### Assigned task
The entries that follow should be written out exactly.

### Extracted material
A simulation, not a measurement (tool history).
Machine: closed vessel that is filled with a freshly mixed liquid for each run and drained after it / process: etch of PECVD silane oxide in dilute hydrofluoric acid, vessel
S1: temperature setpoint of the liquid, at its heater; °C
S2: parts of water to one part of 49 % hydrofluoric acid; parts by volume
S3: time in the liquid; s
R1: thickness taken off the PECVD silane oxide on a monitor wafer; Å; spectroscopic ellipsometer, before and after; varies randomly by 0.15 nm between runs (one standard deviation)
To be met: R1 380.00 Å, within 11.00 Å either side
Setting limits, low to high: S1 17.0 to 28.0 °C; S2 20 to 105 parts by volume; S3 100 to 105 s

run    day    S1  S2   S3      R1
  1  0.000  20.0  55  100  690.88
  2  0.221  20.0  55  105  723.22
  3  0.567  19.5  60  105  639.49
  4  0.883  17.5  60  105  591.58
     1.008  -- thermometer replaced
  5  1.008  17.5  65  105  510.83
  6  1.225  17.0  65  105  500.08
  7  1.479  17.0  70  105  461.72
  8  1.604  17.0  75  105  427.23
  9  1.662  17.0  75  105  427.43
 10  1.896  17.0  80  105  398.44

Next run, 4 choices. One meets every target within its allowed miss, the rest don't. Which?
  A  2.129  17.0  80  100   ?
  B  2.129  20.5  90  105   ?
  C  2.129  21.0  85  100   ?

### Written answer
A simulation, not a measurement (tool history).
Machine: closed vessel that is filled with a freshly mixed liquid for each run and drained after it / process: etch of PECVD silane oxide in dilute hydrofluoric acid, vessel
S1: temperature setpoint of the liquid, at its heater; °C
S2: parts of water to one part of 49 % hydrofluoric acid; parts by volume
S3: time in the liquid; s
R1: thickness taken off the PECVD silane oxide on a monitor wafer; Å; spectroscopic ellipsometer, before and after; varies randomly by 0.15 nm between runs (one standard deviation)
To be met: R1 380.00 Å, within 11.00 Å either side
Setting limits, low to high: S1 17.0 to 28.0 °C; S2 20 to 105 parts by volume; S3 100 to 105 s

run    day    S1  S2   S3      R1
  1  0.000  20.0  55  100  690.88
  2  0.221  20.0  55  105  723.22
  3  0.567  19.5  60  105  639.49
  4  0.883  17.5  60  105  591.58
     1.008  -- thermometer replaced
  5  1.008  17.5  65  105  510.83
  6  1.225  17.0  65  105  500.08
  7  1.479  17.0  70  105  461.72
  8  1.604  17.0  75  105  427.23
  9  1.662  17.0  75  105  427.43
 10  1.896  17.0  80  105  398.44

Next run, 4 choices. One meets every target within its allowed miss, the rest don't. Which?
  A  2.129  17.0  80  100   ?
  B  2.129  20.5  90  105   ?
  C  2.129  21.0  85  100   ?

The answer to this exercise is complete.